Records shown:
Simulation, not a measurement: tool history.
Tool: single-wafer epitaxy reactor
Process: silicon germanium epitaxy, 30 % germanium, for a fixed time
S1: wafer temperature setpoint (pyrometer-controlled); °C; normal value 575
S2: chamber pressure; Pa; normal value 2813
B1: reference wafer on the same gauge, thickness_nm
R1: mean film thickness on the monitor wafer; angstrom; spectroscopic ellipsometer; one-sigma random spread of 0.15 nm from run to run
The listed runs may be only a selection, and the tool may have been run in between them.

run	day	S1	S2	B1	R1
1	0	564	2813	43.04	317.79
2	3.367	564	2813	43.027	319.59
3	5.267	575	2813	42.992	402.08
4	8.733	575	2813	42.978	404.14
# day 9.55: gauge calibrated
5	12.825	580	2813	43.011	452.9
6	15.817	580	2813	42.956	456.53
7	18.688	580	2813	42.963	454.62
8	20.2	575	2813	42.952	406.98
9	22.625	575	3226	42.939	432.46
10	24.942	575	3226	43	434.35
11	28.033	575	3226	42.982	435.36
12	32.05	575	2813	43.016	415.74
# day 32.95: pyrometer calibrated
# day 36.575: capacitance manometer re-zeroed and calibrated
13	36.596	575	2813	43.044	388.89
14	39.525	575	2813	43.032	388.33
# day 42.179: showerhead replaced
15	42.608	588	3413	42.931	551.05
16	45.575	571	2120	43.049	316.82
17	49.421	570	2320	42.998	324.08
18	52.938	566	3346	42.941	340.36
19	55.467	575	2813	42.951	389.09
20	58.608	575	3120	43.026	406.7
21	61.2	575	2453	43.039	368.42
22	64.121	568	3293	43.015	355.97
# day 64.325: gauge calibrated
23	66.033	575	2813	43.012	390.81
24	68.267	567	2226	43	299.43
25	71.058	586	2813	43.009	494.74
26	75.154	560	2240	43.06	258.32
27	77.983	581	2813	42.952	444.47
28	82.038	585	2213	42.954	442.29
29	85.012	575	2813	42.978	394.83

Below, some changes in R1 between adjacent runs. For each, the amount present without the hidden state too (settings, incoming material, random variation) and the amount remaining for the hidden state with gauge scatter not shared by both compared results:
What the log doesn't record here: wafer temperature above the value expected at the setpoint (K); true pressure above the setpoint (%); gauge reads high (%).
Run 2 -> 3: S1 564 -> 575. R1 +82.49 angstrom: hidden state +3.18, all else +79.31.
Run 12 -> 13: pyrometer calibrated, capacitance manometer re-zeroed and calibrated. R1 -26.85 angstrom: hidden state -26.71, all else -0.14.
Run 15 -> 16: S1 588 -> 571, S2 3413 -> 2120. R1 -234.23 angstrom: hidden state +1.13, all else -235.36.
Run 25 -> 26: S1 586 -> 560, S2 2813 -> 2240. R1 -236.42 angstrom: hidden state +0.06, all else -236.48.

Work instruction:
Every line from the first entry to the line containing "Run 12 -> 13: pyrometer" should be transcribed exactly, and nothing beyond it.

Result:
Simulation, not a measurement: tool history.
Tool: single-wafer epitaxy reactor
Process: silicon germanium epitaxy, 30 % germanium, for a fixed time
S1: wafer temperature setpoint (pyrometer-controlled); °C; normal value 575
S2: chamber pressure; Pa; normal value 2813
B1: reference wafer on the same gauge, thickness_nm
R1: mean film thickness on the monitor wafer; angstrom; spectroscopic ellipsometer; one-sigma random spread of 0.15 nm from run to run
The listed runs may be only a selection, and the tool may have been run in between them.

run	day	S1	S2	B1	R1
1	0	564	2813	43.04	317.79
2	3.367	564	2813	43.027	319.59
3	5.267	575	2813	42.992	402.08
4	8.733	575	2813	42.978	404.14
# day 9.55: gauge calibrated
5	12.825	580	2813	43.011	452.9
6	15.817	580	2813	42.956	456.53
7	18.688	580	2813	42.963	454.62
8	20.2	575	2813	42.952	406.98
9	22.625	575	3226	42.939	432.46
10	24.942	575	3226	43	434.35
11	28.033	575	3226	42.982	435.36
12	32.05	575	2813	43.016	415.74
# day 32.95: pyrometer calibrated
# day 36.575: capacitance manometer re-zeroed and calibrated
13	36.596	575	2813	43.044	388.89
14	39.525	575	2813	43.032	388.33
# day 42.179: showerhead replaced
15	42.608	588	3413	42.931	551.05
16	45.575	571	2120	43.049	316.82
17	49.421	570	2320	42.998	324.08
18	52.938	566	3346	42.941	340.36
19	55.467	575	2813	42.951	389.09
20	58.608	575	3120	43.026	406.7
21	61.2	575	2453	43.039	368.42
22	64.121	568	3293	43.015	355.97
# day 64.325: gauge calibrated
23	66.033	575	2813	43.012	390.81
24	68.267	567	2226	43	299.43
25	71.058	586	2813	43.009	494.74
26	75.154	560	2240	43.06	258.32
27	77.983	581	2813	42.952	444.47
28	82.038	585	2213	42.954	442.29
29	85.012	575	2813	42.978	394.83

Below, some changes in R1 between adjacent runs. For each, the amount present without the hidden state too (settings, incoming material, random variation) and the amount remaining for the hidden state with gauge scatter not shared by both compared results:
What the log doesn't record here: wafer temperature above the value expected at the setpoint (K); true pressure above the setpoint (%); gauge reads high (%).
Run 2 -> 3: S1 564 -> 575. R1 +82.49 angstrom: hidden state +3.18, all else +79.31.
Run 12 -> 13: pyrometer calibrated, capacitance manometer re-zeroed and calibrated. R1 -26.85 angstrom: hidden state -26.71, all else -0.14.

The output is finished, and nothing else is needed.